### ACTIVITY
The line containing "WHY IT WAS OPENED" marks the end; copy exactly all lines from the start of the material up to and including it.

-------- SUPPLIED ENTRIES

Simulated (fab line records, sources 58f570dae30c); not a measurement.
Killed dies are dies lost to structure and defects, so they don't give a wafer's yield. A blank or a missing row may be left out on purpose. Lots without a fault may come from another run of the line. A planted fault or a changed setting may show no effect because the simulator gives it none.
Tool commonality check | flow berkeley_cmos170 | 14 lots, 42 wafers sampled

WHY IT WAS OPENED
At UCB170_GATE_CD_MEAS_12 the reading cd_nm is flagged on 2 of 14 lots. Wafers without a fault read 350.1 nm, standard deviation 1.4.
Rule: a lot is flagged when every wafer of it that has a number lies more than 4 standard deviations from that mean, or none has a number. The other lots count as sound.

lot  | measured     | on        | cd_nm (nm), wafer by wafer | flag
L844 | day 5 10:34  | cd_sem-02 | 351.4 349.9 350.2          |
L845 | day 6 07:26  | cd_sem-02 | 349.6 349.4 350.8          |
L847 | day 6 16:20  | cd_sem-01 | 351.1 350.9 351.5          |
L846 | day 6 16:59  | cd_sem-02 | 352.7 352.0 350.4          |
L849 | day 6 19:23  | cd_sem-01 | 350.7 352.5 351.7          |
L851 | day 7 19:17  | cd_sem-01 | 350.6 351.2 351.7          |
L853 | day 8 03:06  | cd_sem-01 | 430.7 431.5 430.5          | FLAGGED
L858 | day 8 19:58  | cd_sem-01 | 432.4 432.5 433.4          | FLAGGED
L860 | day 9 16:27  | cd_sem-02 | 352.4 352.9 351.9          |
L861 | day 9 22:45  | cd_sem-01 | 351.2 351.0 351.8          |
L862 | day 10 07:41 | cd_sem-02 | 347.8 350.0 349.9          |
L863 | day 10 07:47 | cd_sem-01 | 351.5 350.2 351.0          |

----------------

### EXERCISE RESULT
Simulated (fab line records, sources 58f570dae30c); not a measurement.
Killed dies are dies lost to structure and defects, so they don't give a wafer's yield. A blank or a missing row may be left out on purpose. Lots without a fault may come from another run of the line. A planted fault or a changed setting may show no effect because the simulator gives it none.
Tool commonality check | flow berkeley_cmos170 | 14 lots, 42 wafers sampled

WHY IT WAS OPENED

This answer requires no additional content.